§ Extracted entries:
* * * *

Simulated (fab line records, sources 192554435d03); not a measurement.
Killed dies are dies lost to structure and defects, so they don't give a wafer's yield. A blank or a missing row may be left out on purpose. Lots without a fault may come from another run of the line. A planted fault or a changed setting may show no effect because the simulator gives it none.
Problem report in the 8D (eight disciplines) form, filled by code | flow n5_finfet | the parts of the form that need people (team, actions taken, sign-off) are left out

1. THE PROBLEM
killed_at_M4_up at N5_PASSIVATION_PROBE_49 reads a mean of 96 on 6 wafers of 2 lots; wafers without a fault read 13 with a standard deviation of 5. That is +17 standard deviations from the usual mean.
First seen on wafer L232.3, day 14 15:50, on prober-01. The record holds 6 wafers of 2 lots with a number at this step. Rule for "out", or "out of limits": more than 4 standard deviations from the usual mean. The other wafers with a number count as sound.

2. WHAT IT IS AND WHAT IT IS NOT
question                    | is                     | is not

* * * *

§ Task item: An exact copy of the lines above between the line holding "Problem report in" and the line holding "2. WHAT IT IS AND WHAT IT IS NOT", inclusive, is the whole answer.

§ Written response:
Problem report in the 8D (eight disciplines) form, filled by code | flow n5_finfet | the parts of the form that need people (team, actions taken, sign-off) are left out

1. THE PROBLEM
killed_at_M4_up at N5_PASSIVATION_PROBE_49 reads a mean of 96 on 6 wafers of 2 lots; wafers without a fault read 13 with a standard deviation of 5. That is +17 standard deviations from the usual mean.
First seen on wafer L232.3, day 14 15:50, on prober-01. The record holds 6 wafers of 2 lots with a number at this step. Rule for "out", or "out of limits": more than 4 standard deviations from the usual mean. The other wafers with a number count as sound.

2. WHAT IT IS AND WHAT IT IS NOT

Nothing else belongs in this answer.